» Data extract
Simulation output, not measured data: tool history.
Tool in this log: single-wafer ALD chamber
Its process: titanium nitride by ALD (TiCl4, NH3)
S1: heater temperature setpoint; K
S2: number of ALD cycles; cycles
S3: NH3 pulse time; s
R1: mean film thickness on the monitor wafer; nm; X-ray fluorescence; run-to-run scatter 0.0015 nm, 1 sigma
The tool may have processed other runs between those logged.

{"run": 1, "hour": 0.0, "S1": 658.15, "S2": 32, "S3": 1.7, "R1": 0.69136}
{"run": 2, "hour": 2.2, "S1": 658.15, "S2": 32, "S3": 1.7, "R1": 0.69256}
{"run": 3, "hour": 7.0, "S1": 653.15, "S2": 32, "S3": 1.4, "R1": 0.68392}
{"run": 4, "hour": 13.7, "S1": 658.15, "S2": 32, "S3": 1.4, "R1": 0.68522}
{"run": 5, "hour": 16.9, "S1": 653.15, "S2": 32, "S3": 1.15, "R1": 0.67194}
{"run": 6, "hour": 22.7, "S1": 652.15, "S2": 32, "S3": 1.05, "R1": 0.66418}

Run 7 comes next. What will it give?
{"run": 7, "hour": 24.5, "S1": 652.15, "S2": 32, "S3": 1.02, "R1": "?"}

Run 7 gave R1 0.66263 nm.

» Work instruction
In your answer, include only the lines above starting at the line that holds "S1: heater temperature setpoint; K" and ending at the line that holds "R1: mean film", copied exactly.

» Expected answer
S1: heater temperature setpoint; K
S2: number of ALD cycles; cycles
S3: NH3 pulse time; s
R1: mean film thickness on the monitor wafer; nm; X-ray fluorescence; run-to-run scatter 0.0015 nm, 1 sigma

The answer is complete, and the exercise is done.